TASK ITEM:
Output only the stretch of the listing that starts at the line containing "run 12 hour=62.3" and ends at the line containing "seconds: 80.757 s", reproduced exactly with both ends.

/---
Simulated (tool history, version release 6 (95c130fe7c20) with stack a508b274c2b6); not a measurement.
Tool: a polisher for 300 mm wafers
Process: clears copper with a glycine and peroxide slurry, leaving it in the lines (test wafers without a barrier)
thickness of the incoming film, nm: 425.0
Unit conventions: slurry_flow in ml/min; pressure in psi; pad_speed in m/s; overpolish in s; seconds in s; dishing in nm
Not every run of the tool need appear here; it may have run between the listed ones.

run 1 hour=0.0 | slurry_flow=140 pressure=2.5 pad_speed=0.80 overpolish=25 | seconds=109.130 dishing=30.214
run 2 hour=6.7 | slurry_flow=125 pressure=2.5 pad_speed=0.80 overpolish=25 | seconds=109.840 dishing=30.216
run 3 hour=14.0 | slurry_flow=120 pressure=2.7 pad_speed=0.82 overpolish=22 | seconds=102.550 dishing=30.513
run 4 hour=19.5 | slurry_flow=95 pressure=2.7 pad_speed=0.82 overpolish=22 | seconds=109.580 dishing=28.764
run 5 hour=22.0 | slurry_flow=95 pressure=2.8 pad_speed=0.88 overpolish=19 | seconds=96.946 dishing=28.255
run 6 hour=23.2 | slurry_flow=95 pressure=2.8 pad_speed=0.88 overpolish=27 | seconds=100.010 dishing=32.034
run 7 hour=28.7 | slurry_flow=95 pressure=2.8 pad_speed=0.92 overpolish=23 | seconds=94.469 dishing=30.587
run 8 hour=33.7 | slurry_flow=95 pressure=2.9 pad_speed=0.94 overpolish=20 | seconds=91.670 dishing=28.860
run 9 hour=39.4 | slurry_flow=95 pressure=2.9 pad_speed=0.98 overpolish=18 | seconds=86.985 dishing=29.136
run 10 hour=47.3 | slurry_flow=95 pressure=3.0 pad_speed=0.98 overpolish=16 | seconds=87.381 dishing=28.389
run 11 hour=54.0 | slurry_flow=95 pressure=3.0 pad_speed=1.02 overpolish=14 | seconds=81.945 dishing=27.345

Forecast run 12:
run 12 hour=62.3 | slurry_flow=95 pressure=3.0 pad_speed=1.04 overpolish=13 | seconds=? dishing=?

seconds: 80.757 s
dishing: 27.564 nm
\---

RESPONSE:
run 12 hour=62.3 | slurry_flow=95 pressure=3.0 pad_speed=1.04 overpolish=13 | seconds=? dishing=?

seconds: 80.757 s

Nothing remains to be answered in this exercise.